┄┄┄┄┄┄
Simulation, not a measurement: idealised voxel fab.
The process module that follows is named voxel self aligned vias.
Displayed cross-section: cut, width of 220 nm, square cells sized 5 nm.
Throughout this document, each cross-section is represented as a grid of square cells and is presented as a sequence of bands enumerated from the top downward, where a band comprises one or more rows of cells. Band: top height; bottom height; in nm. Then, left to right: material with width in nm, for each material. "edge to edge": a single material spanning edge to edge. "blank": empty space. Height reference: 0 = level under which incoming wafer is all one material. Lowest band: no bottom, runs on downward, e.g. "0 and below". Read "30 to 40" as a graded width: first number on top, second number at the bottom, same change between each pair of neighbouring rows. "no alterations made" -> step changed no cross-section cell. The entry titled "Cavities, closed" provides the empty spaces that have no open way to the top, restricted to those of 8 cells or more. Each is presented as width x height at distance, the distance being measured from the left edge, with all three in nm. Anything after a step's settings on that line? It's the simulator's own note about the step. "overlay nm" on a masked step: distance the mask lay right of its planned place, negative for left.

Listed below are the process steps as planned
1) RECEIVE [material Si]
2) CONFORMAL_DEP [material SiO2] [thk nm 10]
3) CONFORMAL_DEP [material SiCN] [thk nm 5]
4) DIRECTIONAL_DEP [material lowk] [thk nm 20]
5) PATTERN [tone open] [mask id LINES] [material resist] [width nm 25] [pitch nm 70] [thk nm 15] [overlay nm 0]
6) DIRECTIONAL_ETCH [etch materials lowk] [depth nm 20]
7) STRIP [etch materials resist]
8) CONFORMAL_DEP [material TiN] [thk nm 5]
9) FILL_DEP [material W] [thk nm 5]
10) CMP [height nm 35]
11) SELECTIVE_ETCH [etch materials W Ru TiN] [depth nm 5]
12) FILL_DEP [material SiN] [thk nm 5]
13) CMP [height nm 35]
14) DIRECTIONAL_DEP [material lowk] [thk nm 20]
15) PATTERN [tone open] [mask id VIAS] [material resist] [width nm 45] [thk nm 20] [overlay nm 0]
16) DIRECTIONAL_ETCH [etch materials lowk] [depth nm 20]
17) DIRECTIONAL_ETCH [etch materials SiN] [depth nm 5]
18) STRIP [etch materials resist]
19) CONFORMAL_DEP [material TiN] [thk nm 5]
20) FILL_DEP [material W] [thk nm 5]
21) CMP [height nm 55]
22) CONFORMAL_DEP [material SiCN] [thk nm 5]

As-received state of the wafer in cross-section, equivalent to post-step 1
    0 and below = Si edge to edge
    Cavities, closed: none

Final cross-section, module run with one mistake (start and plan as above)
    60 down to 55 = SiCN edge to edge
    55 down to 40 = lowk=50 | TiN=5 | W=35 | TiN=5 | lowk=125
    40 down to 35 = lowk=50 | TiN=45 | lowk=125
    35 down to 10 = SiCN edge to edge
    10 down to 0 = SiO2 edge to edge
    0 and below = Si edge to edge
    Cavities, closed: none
┄┄┄┄┄┄

§ Work order
Lines from the start of the entries through the one containing "Displayed cross-section: cut, width" are to be set down again exactly, both ends included.

§ Exercise output
Simulation, not a measurement: idealised voxel fab.
The process module that follows is named voxel self aligned vias.
Displayed cross-section: cut, width of 220 nm, square cells sized 5 nm.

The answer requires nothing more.